Supplied data:

※ ※ ※

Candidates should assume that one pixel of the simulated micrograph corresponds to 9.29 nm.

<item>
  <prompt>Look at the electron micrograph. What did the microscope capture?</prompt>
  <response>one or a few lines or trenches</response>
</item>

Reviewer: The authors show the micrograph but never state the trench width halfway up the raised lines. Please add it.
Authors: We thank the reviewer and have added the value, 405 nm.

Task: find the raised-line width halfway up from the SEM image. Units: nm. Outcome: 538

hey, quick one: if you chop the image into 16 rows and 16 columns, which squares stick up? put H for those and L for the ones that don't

※ ※ ※

Nothing in the entries should be left out; please reproduce them all exactly.

Candidates should assume that one pixel of the simulated micrograph corresponds to 9.29 nm.

<item>
  <prompt>Look at the electron micrograph. What did the microscope capture?</prompt>
  <response>one or a few lines or trenches</response>
</item>

Reviewer: The authors show the micrograph but never state the trench width halfway up the raised lines. Please add it.
Authors: We thank the reviewer and have added the value, 405 nm.

Task: find the raised-line width halfway up from the SEM image. Units: nm. Outcome: 538

hey, quick one: if you chop the image into 16 rows and 16 columns, which squares stick up? put H for those and L for the ones that don't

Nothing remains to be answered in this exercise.